[DATA PROVIDED — start]

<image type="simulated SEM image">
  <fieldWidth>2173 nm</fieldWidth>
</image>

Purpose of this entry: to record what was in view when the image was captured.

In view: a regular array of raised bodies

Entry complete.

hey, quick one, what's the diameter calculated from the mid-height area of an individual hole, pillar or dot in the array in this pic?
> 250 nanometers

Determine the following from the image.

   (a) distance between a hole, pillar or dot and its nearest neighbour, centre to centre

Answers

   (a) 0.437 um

[DATA PROVIDED — finish]

__WORK ORDER__
At the first line of the material above, start reproducing each line exactly, and end with the line that holds "Entry complete.", adding nothing.

__WRITTEN RESPONSE__
<image type="simulated SEM image">
  <fieldWidth>2173 nm</fieldWidth>
</image>

Purpose of this entry: to record what was in view when the image was captured.

In view: a regular array of raised bodies

Entry complete.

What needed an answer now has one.